Please restate verbatim the lines that open the listing below, ending with the line in which "A cross-section is" occurs.

**DATA LISTING:**
==*==
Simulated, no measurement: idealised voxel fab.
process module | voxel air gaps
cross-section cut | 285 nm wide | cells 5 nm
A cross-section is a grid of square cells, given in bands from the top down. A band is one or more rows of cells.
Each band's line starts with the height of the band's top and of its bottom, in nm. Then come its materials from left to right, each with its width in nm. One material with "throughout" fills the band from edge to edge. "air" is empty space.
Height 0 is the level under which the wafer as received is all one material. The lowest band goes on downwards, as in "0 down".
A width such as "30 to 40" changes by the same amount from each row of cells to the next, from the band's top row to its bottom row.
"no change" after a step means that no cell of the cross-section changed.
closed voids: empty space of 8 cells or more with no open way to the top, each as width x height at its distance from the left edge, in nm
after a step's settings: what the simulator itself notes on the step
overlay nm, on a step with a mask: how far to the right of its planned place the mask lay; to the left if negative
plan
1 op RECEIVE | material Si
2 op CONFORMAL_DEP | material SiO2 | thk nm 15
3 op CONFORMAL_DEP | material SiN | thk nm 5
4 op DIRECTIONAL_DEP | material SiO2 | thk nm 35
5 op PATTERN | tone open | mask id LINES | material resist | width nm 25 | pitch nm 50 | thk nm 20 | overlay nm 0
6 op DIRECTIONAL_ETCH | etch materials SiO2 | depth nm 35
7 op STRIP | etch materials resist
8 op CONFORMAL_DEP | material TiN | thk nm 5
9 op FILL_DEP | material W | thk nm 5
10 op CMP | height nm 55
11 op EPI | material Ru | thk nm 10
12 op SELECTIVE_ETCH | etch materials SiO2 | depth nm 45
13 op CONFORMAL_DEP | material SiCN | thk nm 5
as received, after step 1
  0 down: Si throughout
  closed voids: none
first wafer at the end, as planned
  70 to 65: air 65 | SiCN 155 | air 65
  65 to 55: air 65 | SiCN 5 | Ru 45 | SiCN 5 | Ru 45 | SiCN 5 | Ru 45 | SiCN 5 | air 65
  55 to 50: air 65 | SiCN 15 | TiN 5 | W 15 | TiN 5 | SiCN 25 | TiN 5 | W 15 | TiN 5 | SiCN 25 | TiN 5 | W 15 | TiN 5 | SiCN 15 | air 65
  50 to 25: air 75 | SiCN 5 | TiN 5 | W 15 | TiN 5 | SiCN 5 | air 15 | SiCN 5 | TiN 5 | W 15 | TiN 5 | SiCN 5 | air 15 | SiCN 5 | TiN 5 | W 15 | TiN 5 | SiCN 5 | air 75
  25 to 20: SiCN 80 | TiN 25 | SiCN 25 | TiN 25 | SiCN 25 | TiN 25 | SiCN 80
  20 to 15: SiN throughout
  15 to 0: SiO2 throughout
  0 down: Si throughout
==*==

**RESPONSE BOX:**
Simulated, no measurement: idealised voxel fab.
process module | voxel air gaps
cross-section cut | 285 nm wide | cells 5 nm
A cross-section is a grid of square cells, given in bands from the top down. A band is one or more rows of cells.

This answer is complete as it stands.